————
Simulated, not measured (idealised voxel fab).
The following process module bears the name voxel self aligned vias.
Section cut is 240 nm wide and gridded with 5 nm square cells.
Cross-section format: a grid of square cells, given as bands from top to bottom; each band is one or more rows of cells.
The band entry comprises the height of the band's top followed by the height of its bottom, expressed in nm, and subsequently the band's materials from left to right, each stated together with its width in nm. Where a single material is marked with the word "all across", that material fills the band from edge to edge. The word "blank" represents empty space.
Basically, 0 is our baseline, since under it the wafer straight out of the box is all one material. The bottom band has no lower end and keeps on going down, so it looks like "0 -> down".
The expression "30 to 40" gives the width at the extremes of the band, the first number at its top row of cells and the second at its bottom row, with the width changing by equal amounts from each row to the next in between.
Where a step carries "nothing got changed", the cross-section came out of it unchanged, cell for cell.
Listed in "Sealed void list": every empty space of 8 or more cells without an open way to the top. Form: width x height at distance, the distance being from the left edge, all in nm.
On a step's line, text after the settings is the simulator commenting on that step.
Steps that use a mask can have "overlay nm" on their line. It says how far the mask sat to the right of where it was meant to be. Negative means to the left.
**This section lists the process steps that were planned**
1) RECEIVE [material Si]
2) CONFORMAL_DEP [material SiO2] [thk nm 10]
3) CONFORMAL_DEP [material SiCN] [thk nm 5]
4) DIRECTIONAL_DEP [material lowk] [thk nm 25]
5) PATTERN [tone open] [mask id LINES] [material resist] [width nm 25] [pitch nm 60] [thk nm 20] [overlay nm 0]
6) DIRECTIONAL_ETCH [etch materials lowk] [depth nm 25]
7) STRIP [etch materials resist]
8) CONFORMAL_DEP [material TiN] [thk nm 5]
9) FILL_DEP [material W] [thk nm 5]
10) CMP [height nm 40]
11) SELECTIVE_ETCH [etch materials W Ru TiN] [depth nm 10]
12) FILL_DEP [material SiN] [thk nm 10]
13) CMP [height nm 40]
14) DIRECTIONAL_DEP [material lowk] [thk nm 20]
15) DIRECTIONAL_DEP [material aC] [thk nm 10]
————

Look back at the entries above and repeat, unchanged, every line from the line holding "10) CMP [height nm 40]" through the line holding "14) DIRECTIONAL_DEP [material".

* RESPONSE BOX
10) CMP [height nm 40]
11) SELECTIVE_ETCH [etch materials W Ru TiN] [depth nm 10]
12) FILL_DEP [material SiN] [thk nm 10]
13) CMP [height nm 40]
14) DIRECTIONAL_DEP [material lowk] [thk nm 20]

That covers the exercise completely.